==*==

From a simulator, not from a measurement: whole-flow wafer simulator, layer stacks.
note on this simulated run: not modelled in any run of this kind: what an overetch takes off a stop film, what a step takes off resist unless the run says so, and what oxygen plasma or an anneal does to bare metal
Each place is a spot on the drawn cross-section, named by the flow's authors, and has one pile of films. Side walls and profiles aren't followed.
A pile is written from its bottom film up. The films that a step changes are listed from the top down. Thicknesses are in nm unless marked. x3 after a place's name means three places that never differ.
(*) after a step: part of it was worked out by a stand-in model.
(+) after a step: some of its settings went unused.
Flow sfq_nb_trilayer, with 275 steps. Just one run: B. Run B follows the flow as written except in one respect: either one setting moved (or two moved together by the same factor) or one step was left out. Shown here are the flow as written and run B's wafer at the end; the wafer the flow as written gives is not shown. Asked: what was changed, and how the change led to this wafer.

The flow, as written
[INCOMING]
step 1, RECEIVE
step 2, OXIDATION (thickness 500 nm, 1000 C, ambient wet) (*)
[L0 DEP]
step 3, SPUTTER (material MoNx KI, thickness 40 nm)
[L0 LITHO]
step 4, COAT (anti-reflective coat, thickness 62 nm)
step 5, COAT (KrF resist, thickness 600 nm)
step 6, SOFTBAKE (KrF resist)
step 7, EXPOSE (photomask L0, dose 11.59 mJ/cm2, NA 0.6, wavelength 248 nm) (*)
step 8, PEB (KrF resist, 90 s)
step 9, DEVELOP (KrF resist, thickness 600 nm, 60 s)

==*==

◆ REQUIRED ACTION: Set down each line exactly as it appears in the data.

◆ EXPECTED ANSWER:
From a simulator, not from a measurement: whole-flow wafer simulator, layer stacks.
note on this simulated run: not modelled in any run of this kind: what an overetch takes off a stop film, what a step takes off resist unless the run says so, and what oxygen plasma or an anneal does to bare metal
Each place is a spot on the drawn cross-section, named by the flow's authors, and has one pile of films. Side walls and profiles aren't followed.
A pile is written from its bottom film up. The films that a step changes are listed from the top down. Thicknesses are in nm unless marked. x3 after a place's name means three places that never differ.
(*) after a step: part of it was worked out by a stand-in model.
(+) after a step: some of its settings went unused.
Flow sfq_nb_trilayer, with 275 steps. Just one run: B. Run B follows the flow as written except in one respect: either one setting moved (or two moved together by the same factor) or one step was left out. Shown here are the flow as written and run B's wafer at the end; the wafer the flow as written gives is not shown. Asked: what was changed, and how the change led to this wafer.

The flow, as written
[INCOMING]
step 1, RECEIVE
step 2, OXIDATION (thickness 500 nm, 1000 C, ambient wet) (*)
[L0 DEP]
step 3, SPUTTER (material MoNx KI, thickness 40 nm)
[L0 LITHO]
step 4, COAT (anti-reflective coat, thickness 62 nm)
step 5, COAT (KrF resist, thickness 600 nm)
step 6, SOFTBAKE (KrF resist)
step 7, EXPOSE (photomask L0, dose 11.59 mJ/cm2, NA 0.6, wavelength 248 nm) (*)
step 8, PEB (KrF resist, 90 s)
step 9, DEVELOP (KrF resist, thickness 600 nm, 60 s)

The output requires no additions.